Brief: Output, word for word, the lines of this listing that fall between the line with "step 16, COAT (EUV resist, thickness 35 nm)" and the line with "step 17, SOFTBAKE (EUV resist, 120 C, 60 s)", counting both of those lines, and no others.

Study material:
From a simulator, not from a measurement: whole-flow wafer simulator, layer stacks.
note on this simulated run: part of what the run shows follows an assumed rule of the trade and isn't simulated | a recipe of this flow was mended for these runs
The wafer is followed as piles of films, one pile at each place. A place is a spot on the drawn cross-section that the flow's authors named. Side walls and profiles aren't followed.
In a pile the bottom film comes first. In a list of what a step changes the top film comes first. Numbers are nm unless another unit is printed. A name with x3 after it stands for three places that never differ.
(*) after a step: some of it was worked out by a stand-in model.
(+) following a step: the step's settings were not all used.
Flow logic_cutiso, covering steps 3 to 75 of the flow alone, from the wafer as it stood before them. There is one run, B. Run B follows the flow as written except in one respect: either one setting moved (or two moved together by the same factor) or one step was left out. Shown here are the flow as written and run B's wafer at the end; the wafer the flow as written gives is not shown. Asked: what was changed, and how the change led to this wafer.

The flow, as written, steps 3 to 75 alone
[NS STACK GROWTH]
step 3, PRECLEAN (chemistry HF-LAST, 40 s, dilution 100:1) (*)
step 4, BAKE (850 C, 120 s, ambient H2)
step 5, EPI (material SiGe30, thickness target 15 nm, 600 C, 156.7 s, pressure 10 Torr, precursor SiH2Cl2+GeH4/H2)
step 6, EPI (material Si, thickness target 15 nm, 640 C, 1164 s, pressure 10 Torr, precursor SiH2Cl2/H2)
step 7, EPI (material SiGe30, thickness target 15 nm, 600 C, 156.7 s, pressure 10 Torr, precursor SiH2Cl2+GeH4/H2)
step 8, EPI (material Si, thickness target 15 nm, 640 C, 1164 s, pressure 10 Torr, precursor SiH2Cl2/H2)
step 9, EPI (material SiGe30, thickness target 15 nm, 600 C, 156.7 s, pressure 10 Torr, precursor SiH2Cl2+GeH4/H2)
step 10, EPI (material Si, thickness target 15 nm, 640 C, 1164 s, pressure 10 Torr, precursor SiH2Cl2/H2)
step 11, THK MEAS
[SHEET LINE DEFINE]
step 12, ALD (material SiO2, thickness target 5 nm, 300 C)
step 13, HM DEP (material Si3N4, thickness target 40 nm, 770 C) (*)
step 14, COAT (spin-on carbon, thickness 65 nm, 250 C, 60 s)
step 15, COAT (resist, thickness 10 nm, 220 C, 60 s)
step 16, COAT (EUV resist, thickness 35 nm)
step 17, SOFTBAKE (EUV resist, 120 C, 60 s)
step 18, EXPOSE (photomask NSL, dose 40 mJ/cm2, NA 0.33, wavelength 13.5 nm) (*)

Exercise answer:
step 16, COAT (EUV resist, thickness 35 nm)
step 17, SOFTBAKE (EUV resist, 120 C, 60 s)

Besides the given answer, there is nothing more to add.